:: Required action ::
Please output every record exactly, keeping each line as it is.

:: Information ::
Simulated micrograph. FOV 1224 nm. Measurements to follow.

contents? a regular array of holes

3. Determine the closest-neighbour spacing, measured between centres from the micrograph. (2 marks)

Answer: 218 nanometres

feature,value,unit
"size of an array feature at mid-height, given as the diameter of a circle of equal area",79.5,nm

:: Exercise result ::
Simulated micrograph. FOV 1224 nm. Measurements to follow.

contents? a regular array of holes

3. Determine the closest-neighbour spacing, measured between centres from the micrograph. (2 marks)

Answer: 218 nanometres

feature,value,unit
"size of an array feature at mid-height, given as the diameter of a circle of equal area",79.5,nm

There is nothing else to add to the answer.